Task item:
Reproduce the listing that follows with no differences at all.

Input data:
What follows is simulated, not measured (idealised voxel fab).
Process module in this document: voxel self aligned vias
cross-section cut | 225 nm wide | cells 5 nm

Response area:
What follows is simulated, not measured (idealised voxel fab).
Process module in this document: voxel self aligned vias
cross-section cut | 225 nm wide | cells 5 nm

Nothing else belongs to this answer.